Work task:
Without changing a single word, restate the entries below.

The data:
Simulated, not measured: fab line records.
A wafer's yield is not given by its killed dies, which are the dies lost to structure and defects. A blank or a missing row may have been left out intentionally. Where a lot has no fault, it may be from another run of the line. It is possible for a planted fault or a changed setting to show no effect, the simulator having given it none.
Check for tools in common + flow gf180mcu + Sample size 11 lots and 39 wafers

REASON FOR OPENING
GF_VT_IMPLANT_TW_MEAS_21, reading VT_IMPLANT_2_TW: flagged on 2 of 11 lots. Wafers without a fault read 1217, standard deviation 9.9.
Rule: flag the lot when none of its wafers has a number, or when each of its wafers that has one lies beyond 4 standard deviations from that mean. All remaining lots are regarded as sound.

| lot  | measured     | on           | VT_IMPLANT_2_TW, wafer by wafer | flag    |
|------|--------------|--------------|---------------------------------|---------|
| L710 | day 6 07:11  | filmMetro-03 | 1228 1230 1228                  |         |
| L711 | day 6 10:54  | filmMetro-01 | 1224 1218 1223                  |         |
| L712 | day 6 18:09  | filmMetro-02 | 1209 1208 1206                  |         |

Expected answer:
Simulated, not measured: fab line records.
A wafer's yield is not given by its killed dies, which are the dies lost to structure and defects. A blank or a missing row may have been left out intentionally. Where a lot has no fault, it may be from another run of the line. It is possible for a planted fault or a changed setting to show no effect, the simulator having given it none.
Check for tools in common + flow gf180mcu + Sample size 11 lots and 39 wafers

REASON FOR OPENING
GF_VT_IMPLANT_TW_MEAS_21, reading VT_IMPLANT_2_TW: flagged on 2 of 11 lots. Wafers without a fault read 1217, standard deviation 9.9.
Rule: flag the lot when none of its wafers has a number, or when each of its wafers that has one lies beyond 4 standard deviations from that mean. All remaining lots are regarded as sound.

| lot  | measured     | on           | VT_IMPLANT_2_TW, wafer by wafer | flag    |
|------|--------------|--------------|---------------------------------|---------|
| L710 | day 6 07:11  | filmMetro-03 | 1228 1230 1228                  |         |
| L711 | day 6 10:54  | filmMetro-01 | 1224 1218 1223                  |         |
| L712 | day 6 18:09  | filmMetro-02 | 1209 1208 1206                  |         |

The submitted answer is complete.